Material supplied:
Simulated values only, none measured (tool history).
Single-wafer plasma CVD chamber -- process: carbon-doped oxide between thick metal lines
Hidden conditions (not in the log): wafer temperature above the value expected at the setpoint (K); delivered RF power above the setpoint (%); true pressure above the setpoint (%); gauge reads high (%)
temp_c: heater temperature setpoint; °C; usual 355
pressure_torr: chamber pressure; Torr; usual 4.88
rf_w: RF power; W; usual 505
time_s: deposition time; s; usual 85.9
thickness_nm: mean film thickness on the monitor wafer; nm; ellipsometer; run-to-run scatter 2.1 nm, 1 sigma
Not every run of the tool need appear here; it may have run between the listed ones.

Work item: Repeat the data above in full, word for word.

Exercise response:
Simulated values only, none measured (tool history).
Single-wafer plasma CVD chamber -- process: carbon-doped oxide between thick metal lines
Hidden conditions (not in the log): wafer temperature above the value expected at the setpoint (K); delivered RF power above the setpoint (%); true pressure above the setpoint (%); gauge reads high (%)
temp_c: heater temperature setpoint; °C; usual 355
pressure_torr: chamber pressure; Torr; usual 4.88
rf_w: RF power; W; usual 505
time_s: deposition time; s; usual 85.9
thickness_nm: mean film thickness on the monitor wafer; nm; ellipsometer; run-to-run scatter 2.1 nm, 1 sigma
Not every run of the tool need appear here; it may have run between the listed ones.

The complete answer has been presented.